┌────────

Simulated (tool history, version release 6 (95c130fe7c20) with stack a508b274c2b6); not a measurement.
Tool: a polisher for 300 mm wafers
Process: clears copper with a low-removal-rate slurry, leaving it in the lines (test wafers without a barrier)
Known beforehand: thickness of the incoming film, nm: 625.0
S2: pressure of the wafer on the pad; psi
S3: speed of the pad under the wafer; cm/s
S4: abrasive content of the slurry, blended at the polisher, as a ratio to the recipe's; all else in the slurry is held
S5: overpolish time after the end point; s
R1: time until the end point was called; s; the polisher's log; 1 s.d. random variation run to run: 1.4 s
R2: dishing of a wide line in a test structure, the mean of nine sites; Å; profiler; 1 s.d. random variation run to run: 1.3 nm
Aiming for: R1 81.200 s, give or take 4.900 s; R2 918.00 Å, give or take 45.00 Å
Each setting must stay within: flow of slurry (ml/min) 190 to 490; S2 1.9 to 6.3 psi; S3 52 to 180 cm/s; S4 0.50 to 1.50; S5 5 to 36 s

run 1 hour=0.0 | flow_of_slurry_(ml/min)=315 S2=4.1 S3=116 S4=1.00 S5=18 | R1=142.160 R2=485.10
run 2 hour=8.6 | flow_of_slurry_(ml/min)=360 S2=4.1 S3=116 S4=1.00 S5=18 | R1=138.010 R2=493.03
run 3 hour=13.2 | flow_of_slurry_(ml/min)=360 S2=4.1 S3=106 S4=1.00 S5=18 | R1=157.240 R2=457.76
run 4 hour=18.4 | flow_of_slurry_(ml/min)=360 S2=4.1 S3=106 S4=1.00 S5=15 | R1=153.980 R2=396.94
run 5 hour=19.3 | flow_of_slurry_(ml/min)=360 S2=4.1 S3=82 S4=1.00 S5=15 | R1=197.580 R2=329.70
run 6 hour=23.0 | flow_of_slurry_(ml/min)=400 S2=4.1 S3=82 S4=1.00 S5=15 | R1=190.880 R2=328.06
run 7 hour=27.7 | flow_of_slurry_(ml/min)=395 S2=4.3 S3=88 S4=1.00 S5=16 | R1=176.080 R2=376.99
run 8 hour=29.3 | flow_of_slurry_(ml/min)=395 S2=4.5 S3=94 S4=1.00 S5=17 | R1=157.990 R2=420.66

└────────

Starting with the first line of the records, repeat every line up to and including the one containing "run 7 hour=27.7", and nothing else.

Simulated (tool history, version release 6 (95c130fe7c20) with stack a508b274c2b6); not a measurement.
Tool: a polisher for 300 mm wafers
Process: clears copper with a low-removal-rate slurry, leaving it in the lines (test wafers without a barrier)
Known beforehand: thickness of the incoming film, nm: 625.0
S2: pressure of the wafer on the pad; psi
S3: speed of the pad under the wafer; cm/s
S4: abrasive content of the slurry, blended at the polisher, as a ratio to the recipe's; all else in the slurry is held
S5: overpolish time after the end point; s
R1: time until the end point was called; s; the polisher's log; 1 s.d. random variation run to run: 1.4 s
R2: dishing of a wide line in a test structure, the mean of nine sites; Å; profiler; 1 s.d. random variation run to run: 1.3 nm
Aiming for: R1 81.200 s, give or take 4.900 s; R2 918.00 Å, give or take 45.00 Å
Each setting must stay within: flow of slurry (ml/min) 190 to 490; S2 1.9 to 6.3 psi; S3 52 to 180 cm/s; S4 0.50 to 1.50; S5 5 to 36 s

run 1 hour=0.0 | flow_of_slurry_(ml/min)=315 S2=4.1 S3=116 S4=1.00 S5=18 | R1=142.160 R2=485.10
run 2 hour=8.6 | flow_of_slurry_(ml/min)=360 S2=4.1 S3=116 S4=1.00 S5=18 | R1=138.010 R2=493.03
run 3 hour=13.2 | flow_of_slurry_(ml/min)=360 S2=4.1 S3=106 S4=1.00 S5=18 | R1=157.240 R2=457.76
run 4 hour=18.4 | flow_of_slurry_(ml/min)=360 S2=4.1 S3=106 S4=1.00 S5=15 | R1=153.980 R2=396.94
run 5 hour=19.3 | flow_of_slurry_(ml/min)=360 S2=4.1 S3=82 S4=1.00 S5=15 | R1=197.580 R2=329.70
run 6 hour=23.0 | flow_of_slurry_(ml/min)=400 S2=4.1 S3=82 S4=1.00 S5=15 | R1=190.880 R2=328.06
run 7 hour=27.7 | flow_of_slurry_(ml/min)=395 S2=4.3 S3=88 S4=1.00 S5=16 | R1=176.080 R2=376.99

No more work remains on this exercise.